▼

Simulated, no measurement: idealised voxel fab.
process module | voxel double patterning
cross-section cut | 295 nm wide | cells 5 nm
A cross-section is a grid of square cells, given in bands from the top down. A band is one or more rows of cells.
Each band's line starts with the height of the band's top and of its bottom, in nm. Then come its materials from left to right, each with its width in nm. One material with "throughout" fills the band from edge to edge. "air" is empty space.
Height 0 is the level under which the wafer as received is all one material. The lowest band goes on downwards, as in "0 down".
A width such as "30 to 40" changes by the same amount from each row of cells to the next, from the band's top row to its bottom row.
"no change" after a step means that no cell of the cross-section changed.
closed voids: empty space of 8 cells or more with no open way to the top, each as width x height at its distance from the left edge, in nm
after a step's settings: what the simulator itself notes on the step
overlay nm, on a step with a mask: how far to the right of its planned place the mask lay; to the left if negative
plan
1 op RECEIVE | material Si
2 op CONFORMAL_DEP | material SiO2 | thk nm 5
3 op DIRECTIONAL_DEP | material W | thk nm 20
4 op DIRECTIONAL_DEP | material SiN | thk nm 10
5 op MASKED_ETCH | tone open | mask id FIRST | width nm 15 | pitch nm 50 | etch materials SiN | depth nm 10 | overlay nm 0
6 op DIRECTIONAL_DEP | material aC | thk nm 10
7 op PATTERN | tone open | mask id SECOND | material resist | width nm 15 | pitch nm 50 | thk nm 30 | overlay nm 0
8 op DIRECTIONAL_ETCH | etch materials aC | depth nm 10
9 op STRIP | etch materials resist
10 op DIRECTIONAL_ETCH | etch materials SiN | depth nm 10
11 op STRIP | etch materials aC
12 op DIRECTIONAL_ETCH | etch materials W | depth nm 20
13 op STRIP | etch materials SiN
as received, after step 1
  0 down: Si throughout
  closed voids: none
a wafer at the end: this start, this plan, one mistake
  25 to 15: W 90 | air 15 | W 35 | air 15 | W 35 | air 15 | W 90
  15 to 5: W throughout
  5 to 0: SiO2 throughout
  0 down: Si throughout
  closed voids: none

▲

> _ASSIGNED TASK_: Repeat, exactly and only, the lines from the beginning of the material through the line that contains "Each band's line".

> _EXERCISE RESULT_:
Simulated, no measurement: idealised voxel fab.
process module | voxel double patterning
cross-section cut | 295 nm wide | cells 5 nm
A cross-section is a grid of square cells, given in bands from the top down. A band is one or more rows of cells.
Each band's line starts with the height of the band's top and of its bottom, in nm. Then come its materials from left to right, each with its width in nm. One material with "throughout" fills the band from edge to edge. "air" is empty space.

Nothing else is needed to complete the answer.